* _DATASET ENTRIES_:
::::::::::

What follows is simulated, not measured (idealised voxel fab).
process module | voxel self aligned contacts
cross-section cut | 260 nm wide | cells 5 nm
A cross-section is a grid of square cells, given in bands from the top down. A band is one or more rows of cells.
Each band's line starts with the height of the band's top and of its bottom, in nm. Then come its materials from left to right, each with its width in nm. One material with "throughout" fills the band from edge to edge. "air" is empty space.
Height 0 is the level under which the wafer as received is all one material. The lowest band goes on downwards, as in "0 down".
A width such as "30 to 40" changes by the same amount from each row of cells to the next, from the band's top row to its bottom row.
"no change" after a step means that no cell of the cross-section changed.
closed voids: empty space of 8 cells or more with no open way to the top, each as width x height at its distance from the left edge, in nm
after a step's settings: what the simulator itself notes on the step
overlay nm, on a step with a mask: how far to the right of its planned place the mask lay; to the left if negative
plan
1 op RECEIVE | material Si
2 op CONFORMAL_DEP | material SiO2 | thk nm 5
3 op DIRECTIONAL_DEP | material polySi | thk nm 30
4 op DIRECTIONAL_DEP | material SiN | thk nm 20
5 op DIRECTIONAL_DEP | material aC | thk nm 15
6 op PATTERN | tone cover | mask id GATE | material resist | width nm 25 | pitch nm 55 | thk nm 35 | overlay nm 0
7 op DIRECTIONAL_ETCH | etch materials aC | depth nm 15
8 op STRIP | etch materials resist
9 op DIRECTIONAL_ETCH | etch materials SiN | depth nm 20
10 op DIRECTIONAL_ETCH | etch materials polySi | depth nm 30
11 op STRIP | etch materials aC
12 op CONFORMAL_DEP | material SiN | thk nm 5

::::::::::

* _TASK ITEM_: In the listing above, find the line with "2 op CONFORMAL_DEP | material SiO2 | thk nm 5" and the line with "11 op STRIP | etch materials aC", then print exactly those lines and every line between them.

* _WRITTEN SOLUTION_:
2 op CONFORMAL_DEP | material SiO2 | thk nm 5
3 op DIRECTIONAL_DEP | material polySi | thk nm 30
4 op DIRECTIONAL_DEP | material SiN | thk nm 20
5 op DIRECTIONAL_DEP | material aC | thk nm 15
6 op PATTERN | tone cover | mask id GATE | material resist | width nm 25 | pitch nm 55 | thk nm 35 | overlay nm 0
7 op DIRECTIONAL_ETCH | etch materials aC | depth nm 15
8 op STRIP | etch materials resist
9 op DIRECTIONAL_ETCH | etch materials SiN | depth nm 20
10 op DIRECTIONAL_ETCH | etch materials polySi | depth nm 30
11 op STRIP | etch materials aC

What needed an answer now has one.